**Activity:**
Out of the material that follows, write out exactly the lines from the line with "# recipe target-cd-nm=380" to the line with "L212.3,cd-sem-01,-,202.73,0.1,380.4", both ends included, and no others.

**Data under study:**
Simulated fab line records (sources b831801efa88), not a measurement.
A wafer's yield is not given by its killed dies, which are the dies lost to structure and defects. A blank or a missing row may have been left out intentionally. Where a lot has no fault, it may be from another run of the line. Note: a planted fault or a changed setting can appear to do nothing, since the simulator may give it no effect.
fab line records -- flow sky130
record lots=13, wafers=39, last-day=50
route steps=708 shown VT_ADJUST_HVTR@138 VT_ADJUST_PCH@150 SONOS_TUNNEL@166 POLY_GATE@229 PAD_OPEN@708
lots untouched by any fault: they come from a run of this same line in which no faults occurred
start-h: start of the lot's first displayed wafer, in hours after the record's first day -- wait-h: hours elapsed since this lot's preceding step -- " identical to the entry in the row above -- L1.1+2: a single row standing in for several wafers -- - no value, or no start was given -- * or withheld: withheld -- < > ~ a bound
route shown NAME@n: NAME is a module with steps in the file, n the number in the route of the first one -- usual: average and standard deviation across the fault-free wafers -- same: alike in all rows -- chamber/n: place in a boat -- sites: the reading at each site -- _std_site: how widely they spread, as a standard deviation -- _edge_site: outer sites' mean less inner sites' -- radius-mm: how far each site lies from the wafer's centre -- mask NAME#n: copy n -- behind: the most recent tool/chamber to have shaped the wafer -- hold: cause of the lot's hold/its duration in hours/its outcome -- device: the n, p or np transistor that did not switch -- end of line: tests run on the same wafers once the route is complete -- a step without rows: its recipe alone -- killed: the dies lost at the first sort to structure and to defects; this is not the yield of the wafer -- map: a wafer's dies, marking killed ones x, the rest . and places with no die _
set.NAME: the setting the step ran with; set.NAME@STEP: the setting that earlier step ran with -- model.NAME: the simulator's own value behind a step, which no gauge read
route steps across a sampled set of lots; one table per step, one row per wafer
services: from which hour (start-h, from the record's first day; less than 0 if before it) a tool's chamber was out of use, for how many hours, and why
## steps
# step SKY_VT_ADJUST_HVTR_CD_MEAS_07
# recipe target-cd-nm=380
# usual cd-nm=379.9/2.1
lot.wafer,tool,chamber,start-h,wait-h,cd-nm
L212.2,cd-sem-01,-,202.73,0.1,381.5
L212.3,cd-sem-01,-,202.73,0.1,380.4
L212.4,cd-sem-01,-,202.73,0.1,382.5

**Exercise response:**
# recipe target-cd-nm=380
# usual cd-nm=379.9/2.1
lot.wafer,tool,chamber,start-h,wait-h,cd-nm
L212.2,cd-sem-01,-,202.73,0.1,381.5
L212.3,cd-sem-01,-,202.73,0.1,380.4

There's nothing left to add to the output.